**Action item:** When you write the records again, keep every line exactly as it was.

==========
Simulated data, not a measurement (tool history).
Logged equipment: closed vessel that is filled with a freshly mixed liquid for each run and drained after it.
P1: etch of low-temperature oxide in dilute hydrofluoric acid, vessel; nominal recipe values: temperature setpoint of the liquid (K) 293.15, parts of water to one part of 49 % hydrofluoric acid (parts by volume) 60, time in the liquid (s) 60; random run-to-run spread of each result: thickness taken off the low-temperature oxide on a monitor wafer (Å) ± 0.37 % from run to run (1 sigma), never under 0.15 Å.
==========

**Result:**
Simulated data, not a measurement (tool history).
Logged equipment: closed vessel that is filled with a freshly mixed liquid for each run and drained after it.
P1: etch of low-temperature oxide in dilute hydrofluoric acid, vessel; nominal recipe values: temperature setpoint of the liquid (K) 293.15, parts of water to one part of 49 % hydrofluoric acid (parts by volume) 60, time in the liquid (s) 60; random run-to-run spread of each result: thickness taken off the low-temperature oxide on a monitor wafer (Å) ± 0.37 % from run to run (1 sigma), never under 0.15 Å.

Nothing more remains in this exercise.